- [Assigned task]:
When the line containing "The remark found" is found in the data below, copy it and each line after it through the line containing "4. DIRECTIONAL_DEP |", exactly and with no others.

- [Provided records]:
╔══

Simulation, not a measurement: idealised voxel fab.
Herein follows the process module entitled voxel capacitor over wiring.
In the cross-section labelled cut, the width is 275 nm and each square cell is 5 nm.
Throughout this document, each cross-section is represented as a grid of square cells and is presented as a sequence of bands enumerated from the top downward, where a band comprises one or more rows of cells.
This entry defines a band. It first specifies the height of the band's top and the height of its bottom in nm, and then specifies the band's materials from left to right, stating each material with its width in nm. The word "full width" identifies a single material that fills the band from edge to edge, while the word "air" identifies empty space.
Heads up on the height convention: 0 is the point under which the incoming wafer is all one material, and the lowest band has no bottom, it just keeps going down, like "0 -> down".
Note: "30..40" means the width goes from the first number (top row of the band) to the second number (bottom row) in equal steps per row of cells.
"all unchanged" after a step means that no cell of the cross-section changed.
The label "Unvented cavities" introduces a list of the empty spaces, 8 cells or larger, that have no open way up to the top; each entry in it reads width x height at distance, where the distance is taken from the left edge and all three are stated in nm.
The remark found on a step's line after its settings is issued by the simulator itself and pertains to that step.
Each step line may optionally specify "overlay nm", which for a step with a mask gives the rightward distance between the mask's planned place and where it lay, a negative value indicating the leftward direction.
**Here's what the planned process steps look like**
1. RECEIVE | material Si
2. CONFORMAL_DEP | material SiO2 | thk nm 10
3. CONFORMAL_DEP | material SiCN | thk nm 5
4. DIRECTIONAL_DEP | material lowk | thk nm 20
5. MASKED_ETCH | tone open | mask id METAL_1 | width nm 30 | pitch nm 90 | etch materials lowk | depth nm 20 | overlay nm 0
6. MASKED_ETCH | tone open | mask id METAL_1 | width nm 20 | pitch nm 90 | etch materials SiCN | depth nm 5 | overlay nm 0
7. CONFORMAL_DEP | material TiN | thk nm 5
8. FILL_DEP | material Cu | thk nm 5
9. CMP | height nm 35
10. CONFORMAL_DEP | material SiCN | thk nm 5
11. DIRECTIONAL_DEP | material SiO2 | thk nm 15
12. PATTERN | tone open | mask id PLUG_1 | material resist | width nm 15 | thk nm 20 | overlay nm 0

╚══

- [Answer space]:
The remark found on a step's line after its settings is issued by the simulator itself and pertains to that step.
Each step line may optionally specify "overlay nm", which for a step with a mask gives the rightward distance between the mask's planned place and where it lay, a negative value indicating the leftward direction.
**Here's what the planned process steps look like**
1. RECEIVE | material Si
2. CONFORMAL_DEP | material SiO2 | thk nm 10
3. CONFORMAL_DEP | material SiCN | thk nm 5
4. DIRECTIONAL_DEP | material lowk | thk nm 20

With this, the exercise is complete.